=====
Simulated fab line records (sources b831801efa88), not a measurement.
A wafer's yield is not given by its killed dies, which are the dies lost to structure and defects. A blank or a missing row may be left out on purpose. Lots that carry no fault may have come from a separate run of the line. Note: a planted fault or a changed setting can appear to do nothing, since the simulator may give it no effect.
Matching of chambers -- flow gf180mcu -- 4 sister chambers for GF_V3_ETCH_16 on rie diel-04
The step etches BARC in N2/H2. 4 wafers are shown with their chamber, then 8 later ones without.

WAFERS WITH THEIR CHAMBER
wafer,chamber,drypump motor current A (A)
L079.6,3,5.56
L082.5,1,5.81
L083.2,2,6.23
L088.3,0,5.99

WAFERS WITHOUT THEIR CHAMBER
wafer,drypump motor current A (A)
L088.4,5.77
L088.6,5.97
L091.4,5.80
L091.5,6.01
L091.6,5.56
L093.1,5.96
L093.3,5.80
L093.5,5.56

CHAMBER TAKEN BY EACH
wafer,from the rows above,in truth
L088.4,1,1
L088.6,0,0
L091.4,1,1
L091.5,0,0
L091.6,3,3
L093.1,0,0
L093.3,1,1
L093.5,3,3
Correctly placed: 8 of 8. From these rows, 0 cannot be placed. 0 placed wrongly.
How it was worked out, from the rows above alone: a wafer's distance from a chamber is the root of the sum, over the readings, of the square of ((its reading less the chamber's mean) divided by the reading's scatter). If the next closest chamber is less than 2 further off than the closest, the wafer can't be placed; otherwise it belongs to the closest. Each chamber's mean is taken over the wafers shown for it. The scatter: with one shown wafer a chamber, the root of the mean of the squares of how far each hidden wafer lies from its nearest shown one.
=====

**WORK ORDER:**
Once the line with "L091.4,5.80" is found in the records above, print exactly that line and every line after it through the line with "Correctly placed: 8".

**EXERCISE ANSWER:**
L091.4,5.80
L091.5,6.01
L091.6,5.56
L093.1,5.96
L093.3,5.80
L093.5,5.56

CHAMBER TAKEN BY EACH
wafer,from the rows above,in truth
L088.4,1,1
L088.6,0,0
L091.4,1,1
L091.5,0,0
L091.6,3,3
L093.1,0,0
L093.3,1,1
L093.5,3,3
Correctly placed: 8 of 8. From these rows, 0 cannot be placed. 0 placed wrongly.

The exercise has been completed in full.